* _Activity_: Below is a listing. Quote from it, exactly, the lines from the one containing "2 op DIRECTIONAL_DEP" down to the one containing "30 to 20: air 115 | polySi 45 | air 115", both ends included, and nothing else.

☆ ☆ ☆ ☆
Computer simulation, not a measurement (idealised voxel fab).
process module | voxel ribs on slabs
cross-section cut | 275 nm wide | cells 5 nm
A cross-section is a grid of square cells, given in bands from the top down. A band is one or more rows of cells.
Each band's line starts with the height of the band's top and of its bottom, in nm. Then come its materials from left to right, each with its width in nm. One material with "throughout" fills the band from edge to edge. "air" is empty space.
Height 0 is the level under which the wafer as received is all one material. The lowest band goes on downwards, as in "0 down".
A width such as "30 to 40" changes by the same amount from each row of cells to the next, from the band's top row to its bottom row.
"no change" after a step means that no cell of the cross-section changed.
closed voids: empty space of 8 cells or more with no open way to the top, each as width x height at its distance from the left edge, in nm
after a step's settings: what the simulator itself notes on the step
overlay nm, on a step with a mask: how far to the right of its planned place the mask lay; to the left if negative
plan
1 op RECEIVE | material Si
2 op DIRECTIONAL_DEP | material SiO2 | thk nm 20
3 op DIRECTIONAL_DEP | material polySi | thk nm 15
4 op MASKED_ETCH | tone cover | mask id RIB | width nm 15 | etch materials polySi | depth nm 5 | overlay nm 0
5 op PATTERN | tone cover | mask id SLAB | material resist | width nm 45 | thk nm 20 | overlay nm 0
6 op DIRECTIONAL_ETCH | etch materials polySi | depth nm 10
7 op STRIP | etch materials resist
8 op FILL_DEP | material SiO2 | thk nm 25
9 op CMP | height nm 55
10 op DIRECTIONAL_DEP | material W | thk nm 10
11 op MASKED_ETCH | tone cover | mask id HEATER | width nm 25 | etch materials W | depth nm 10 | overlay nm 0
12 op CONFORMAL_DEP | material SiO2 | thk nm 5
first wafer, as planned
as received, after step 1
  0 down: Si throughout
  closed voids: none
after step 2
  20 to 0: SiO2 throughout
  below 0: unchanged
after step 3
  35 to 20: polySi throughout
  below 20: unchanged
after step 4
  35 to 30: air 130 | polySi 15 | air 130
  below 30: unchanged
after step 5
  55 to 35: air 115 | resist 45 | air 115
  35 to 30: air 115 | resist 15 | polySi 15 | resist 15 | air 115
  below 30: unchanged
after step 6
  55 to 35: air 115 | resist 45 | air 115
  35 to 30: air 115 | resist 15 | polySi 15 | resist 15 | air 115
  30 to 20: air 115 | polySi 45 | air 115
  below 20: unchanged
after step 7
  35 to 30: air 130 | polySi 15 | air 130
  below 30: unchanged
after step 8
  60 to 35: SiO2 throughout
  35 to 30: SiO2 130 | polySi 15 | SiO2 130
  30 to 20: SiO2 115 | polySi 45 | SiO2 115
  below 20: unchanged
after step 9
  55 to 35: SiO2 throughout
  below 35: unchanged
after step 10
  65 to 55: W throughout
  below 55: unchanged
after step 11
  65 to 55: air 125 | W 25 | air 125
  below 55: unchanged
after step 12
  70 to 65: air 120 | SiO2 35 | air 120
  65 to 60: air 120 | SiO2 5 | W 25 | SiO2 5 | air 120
☆ ☆ ☆ ☆

* _Response area_:
2 op DIRECTIONAL_DEP | material SiO2 | thk nm 20
3 op DIRECTIONAL_DEP | material polySi | thk nm 15
4 op MASKED_ETCH | tone cover | mask id RIB | width nm 15 | etch materials polySi | depth nm 5 | overlay nm 0
5 op PATTERN | tone cover | mask id SLAB | material resist | width nm 45 | thk nm 20 | overlay nm 0
6 op DIRECTIONAL_ETCH | etch materials polySi | depth nm 10
7 op STRIP | etch materials resist
8 op FILL_DEP | material SiO2 | thk nm 25
9 op CMP | height nm 55
10 op DIRECTIONAL_DEP | material W | thk nm 10
11 op MASKED_ETCH | tone cover | mask id HEATER | width nm 25 | etch materials W | depth nm 10 | overlay nm 0
12 op CONFORMAL_DEP | material SiO2 | thk nm 5
first wafer, as planned
as received, after step 1
  0 down: Si throughout
  closed voids: none
after step 2
  20 to 0: SiO2 throughout
  below 0: unchanged
after step 3
  35 to 20: polySi throughout
  below 20: unchanged
after step 4
  35 to 30: air 130 | polySi 15 | air 130
  below 30: unchanged
after step 5
  55 to 35: air 115 | resist 45 | air 115
  35 to 30: air 115 | resist 15 | polySi 15 | resist 15 | air 115
  below 30: unchanged
after step 6
  55 to 35: air 115 | resist 45 | air 115
  35 to 30: air 115 | resist 15 | polySi 15 | resist 15 | air 115
  30 to 20: air 115 | polySi 45 | air 115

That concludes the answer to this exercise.